Entries provided »
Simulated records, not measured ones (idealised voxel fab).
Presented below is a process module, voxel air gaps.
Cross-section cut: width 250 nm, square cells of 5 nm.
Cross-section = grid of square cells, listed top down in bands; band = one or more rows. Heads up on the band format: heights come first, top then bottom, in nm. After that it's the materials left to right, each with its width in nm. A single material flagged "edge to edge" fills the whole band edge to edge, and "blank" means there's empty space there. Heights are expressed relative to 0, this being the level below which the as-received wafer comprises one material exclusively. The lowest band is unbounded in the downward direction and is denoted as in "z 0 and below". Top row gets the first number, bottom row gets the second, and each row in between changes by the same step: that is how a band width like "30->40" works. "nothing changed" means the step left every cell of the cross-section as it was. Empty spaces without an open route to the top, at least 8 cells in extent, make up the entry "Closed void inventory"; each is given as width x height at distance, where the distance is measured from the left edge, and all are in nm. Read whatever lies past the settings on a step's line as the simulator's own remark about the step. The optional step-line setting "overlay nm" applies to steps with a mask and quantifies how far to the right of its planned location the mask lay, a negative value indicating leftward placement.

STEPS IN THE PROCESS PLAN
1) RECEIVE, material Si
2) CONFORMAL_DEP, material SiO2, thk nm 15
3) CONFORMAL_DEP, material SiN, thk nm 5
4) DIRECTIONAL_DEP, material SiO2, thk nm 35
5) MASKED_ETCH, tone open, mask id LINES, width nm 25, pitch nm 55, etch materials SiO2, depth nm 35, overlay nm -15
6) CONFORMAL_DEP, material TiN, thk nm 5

Task item »
Would you output the whole listing exactly as written?

Reply »
Simulated records, not measured ones (idealised voxel fab).
Presented below is a process module, voxel air gaps.
Cross-section cut: width 250 nm, square cells of 5 nm.
Cross-section = grid of square cells, listed top down in bands; band = one or more rows. Heads up on the band format: heights come first, top then bottom, in nm. After that it's the materials left to right, each with its width in nm. A single material flagged "edge to edge" fills the whole band edge to edge, and "blank" means there's empty space there. Heights are expressed relative to 0, this being the level below which the as-received wafer comprises one material exclusively. The lowest band is unbounded in the downward direction and is denoted as in "z 0 and below". Top row gets the first number, bottom row gets the second, and each row in between changes by the same step: that is how a band width like "30->40" works. "nothing changed" means the step left every cell of the cross-section as it was. Empty spaces without an open route to the top, at least 8 cells in extent, make up the entry "Closed void inventory"; each is given as width x height at distance, where the distance is measured from the left edge, and all are in nm. Read whatever lies past the settings on a step's line as the simulator's own remark about the step. The optional step-line setting "overlay nm" applies to steps with a mask and quantifies how far to the right of its planned location the mask lay, a negative value indicating leftward placement.

STEPS IN THE PROCESS PLAN
1) RECEIVE, material Si
2) CONFORMAL_DEP, material SiO2, thk nm 15
3) CONFORMAL_DEP, material SiN, thk nm 5
4) DIRECTIONAL_DEP, material SiO2, thk nm 35
5) MASKED_ETCH, tone open, mask id LINES, width nm 25, pitch nm 55, etch materials SiO2, depth nm 35, overlay nm -15
6) CONFORMAL_DEP, material TiN, thk nm 5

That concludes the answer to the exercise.